*** Opening AVAILABLE DATA ***

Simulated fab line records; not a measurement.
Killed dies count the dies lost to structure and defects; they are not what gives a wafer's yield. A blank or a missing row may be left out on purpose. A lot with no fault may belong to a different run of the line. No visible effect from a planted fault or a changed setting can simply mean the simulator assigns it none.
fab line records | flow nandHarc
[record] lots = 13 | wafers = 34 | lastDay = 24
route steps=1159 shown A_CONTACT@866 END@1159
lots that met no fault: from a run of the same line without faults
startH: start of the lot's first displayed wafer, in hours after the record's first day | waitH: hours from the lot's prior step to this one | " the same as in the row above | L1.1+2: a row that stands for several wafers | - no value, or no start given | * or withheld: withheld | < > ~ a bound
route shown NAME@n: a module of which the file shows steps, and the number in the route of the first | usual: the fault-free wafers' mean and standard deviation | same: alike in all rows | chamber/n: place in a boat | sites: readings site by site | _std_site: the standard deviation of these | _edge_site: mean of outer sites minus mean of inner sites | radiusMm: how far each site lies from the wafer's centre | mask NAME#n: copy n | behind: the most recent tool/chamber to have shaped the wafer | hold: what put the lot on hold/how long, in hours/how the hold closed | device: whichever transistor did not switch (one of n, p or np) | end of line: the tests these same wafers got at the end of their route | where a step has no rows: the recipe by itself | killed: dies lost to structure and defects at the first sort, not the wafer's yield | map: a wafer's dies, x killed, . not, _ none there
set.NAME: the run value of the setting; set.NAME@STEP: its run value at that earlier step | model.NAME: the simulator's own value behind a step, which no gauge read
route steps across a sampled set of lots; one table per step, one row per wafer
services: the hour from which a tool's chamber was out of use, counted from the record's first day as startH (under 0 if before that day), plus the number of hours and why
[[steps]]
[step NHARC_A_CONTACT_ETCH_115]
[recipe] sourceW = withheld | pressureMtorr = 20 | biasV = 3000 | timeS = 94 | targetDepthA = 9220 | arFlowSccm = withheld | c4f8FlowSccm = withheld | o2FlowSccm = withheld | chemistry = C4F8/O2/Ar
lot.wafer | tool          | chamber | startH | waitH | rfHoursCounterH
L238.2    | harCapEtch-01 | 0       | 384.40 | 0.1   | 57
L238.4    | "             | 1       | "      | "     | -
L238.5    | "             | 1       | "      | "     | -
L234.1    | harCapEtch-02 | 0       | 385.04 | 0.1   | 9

*** Closing AVAILABLE DATA ***

__WORK ORDER__
Reproduce exactly the lines that run from the start of the records to the line with "startH: start of", both included.

__EXERCISE ANSWER__
Simulated fab line records; not a measurement.
Killed dies count the dies lost to structure and defects; they are not what gives a wafer's yield. A blank or a missing row may be left out on purpose. A lot with no fault may belong to a different run of the line. No visible effect from a planted fault or a changed setting can simply mean the simulator assigns it none.
fab line records | flow nandHarc
[record] lots = 13 | wafers = 34 | lastDay = 24
route steps=1159 shown A_CONTACT@866 END@1159
lots that met no fault: from a run of the same line without faults
startH: start of the lot's first displayed wafer, in hours after the record's first day | waitH: hours from the lot's prior step to this one | " the same as in the row above | L1.1+2: a row that stands for several wafers | - no value, or no start given | * or withheld: withheld | < > ~ a bound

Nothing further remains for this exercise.